— PROVIDED RECORDS —
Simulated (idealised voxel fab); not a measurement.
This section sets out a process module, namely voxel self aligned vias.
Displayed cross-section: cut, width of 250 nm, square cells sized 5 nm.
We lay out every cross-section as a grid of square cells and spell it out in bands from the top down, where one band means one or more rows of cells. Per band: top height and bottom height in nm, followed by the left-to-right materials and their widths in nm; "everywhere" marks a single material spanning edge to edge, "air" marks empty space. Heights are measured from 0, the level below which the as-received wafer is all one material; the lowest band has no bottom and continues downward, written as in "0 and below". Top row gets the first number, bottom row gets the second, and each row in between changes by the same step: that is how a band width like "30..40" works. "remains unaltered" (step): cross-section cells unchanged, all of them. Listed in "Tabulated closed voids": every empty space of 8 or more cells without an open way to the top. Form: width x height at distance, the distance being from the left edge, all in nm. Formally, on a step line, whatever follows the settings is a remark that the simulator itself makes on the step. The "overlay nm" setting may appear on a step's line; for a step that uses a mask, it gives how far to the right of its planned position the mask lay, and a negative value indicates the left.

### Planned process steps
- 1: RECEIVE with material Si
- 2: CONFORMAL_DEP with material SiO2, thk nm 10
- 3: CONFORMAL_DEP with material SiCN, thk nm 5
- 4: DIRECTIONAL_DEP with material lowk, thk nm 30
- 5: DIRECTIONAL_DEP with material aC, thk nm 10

— WORK TASK —
Each entry above should be retyped exactly, with nothing missed.

— EXPECTED ANSWER —
Simulated (idealised voxel fab); not a measurement.
This section sets out a process module, namely voxel self aligned vias.
Displayed cross-section: cut, width of 250 nm, square cells sized 5 nm.
We lay out every cross-section as a grid of square cells and spell it out in bands from the top down, where one band means one or more rows of cells. Per band: top height and bottom height in nm, followed by the left-to-right materials and their widths in nm; "everywhere" marks a single material spanning edge to edge, "air" marks empty space. Heights are measured from 0, the level below which the as-received wafer is all one material; the lowest band has no bottom and continues downward, written as in "0 and below". Top row gets the first number, bottom row gets the second, and each row in between changes by the same step: that is how a band width like "30..40" works. "remains unaltered" (step): cross-section cells unchanged, all of them. Listed in "Tabulated closed voids": every empty space of 8 or more cells without an open way to the top. Form: width x height at distance, the distance being from the left edge, all in nm. Formally, on a step line, whatever follows the settings is a remark that the simulator itself makes on the step. The "overlay nm" setting may appear on a step's line; for a step that uses a mask, it gives how far to the right of its planned position the mask lay, and a negative value indicates the left.

### Planned process steps
- 1: RECEIVE with material Si
- 2: CONFORMAL_DEP with material SiO2, thk nm 10
- 3: CONFORMAL_DEP with material SiCN, thk nm 5
- 4: DIRECTIONAL_DEP with material lowk, thk nm 30
- 5: DIRECTIONAL_DEP with material aC, thk nm 10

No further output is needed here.